# Information provided
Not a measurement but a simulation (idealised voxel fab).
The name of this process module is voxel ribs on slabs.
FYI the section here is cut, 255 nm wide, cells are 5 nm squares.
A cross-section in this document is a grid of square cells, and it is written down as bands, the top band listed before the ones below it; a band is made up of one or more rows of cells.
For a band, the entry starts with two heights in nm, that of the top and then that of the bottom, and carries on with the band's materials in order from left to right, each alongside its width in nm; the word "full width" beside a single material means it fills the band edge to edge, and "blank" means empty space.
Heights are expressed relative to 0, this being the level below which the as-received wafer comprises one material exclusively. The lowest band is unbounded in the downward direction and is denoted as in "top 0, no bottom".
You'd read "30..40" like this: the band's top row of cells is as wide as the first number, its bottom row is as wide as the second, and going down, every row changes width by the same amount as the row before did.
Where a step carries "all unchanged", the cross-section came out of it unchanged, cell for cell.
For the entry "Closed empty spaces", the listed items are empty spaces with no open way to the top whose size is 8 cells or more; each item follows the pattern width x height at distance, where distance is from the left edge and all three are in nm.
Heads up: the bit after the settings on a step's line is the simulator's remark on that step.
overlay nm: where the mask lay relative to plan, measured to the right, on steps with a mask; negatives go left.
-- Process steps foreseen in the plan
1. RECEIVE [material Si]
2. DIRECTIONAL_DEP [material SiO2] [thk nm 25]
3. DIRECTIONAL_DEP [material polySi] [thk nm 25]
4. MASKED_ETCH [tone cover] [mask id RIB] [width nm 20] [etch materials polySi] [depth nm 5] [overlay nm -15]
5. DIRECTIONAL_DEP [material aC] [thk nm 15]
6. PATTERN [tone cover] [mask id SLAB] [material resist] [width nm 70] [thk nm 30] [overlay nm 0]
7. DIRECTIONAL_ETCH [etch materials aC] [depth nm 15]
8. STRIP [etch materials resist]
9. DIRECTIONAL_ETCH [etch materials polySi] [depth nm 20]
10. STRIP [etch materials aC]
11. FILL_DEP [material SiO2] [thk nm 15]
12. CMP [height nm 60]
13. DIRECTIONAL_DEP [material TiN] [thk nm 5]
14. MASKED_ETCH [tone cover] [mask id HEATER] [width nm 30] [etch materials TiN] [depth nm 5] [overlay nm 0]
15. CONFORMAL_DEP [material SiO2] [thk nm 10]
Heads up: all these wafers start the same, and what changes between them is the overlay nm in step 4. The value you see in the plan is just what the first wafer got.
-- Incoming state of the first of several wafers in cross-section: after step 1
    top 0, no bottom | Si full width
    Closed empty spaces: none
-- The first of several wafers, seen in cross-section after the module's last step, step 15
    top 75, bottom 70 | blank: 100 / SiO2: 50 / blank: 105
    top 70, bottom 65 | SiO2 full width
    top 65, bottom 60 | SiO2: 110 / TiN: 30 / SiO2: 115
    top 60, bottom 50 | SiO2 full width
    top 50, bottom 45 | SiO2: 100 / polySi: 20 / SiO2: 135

# Brief
Starting at the line above that contains "The name of", write out each line exactly until the line that contains "Where a step" has been written, and stop there.

# Written solution
The name of this process module is voxel ribs on slabs.
FYI the section here is cut, 255 nm wide, cells are 5 nm squares.
A cross-section in this document is a grid of square cells, and it is written down as bands, the top band listed before the ones below it; a band is made up of one or more rows of cells.
For a band, the entry starts with two heights in nm, that of the top and then that of the bottom, and carries on with the band's materials in order from left to right, each alongside its width in nm; the word "full width" beside a single material means it fills the band edge to edge, and "blank" means empty space.
Heights are expressed relative to 0, this being the level below which the as-received wafer comprises one material exclusively. The lowest band is unbounded in the downward direction and is denoted as in "top 0, no bottom".
You'd read "30..40" like this: the band's top row of cells is as wide as the first number, its bottom row is as wide as the second, and going down, every row changes width by the same amount as the row before did.
Where a step carries "all unchanged", the cross-section came out of it unchanged, cell for cell.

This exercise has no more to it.